Brief → Beginning with the first line of the entries below, quote each line until you reach and include the line with "The listed runs".

Dataset content →
--- START ---

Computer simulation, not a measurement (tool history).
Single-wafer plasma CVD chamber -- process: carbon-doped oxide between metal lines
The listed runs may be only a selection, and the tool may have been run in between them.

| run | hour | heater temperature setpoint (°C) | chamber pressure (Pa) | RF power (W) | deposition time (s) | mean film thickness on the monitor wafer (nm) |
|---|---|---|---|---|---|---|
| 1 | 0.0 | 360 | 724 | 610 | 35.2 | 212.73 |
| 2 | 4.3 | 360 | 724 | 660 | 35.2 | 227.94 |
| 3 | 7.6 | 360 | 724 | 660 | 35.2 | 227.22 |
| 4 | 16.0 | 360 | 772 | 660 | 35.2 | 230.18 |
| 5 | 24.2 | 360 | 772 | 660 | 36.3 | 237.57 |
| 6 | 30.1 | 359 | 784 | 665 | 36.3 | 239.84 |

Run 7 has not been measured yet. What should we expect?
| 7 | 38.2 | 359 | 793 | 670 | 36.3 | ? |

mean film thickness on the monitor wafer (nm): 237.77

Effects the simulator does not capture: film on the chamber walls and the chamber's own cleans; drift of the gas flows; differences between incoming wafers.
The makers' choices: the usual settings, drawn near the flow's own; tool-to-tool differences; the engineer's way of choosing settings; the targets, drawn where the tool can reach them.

--- END ---

Worked solution →
Computer simulation, not a measurement (tool history).
Single-wafer plasma CVD chamber -- process: carbon-doped oxide between metal lines
The listed runs may be only a selection, and the tool may have been run in between them.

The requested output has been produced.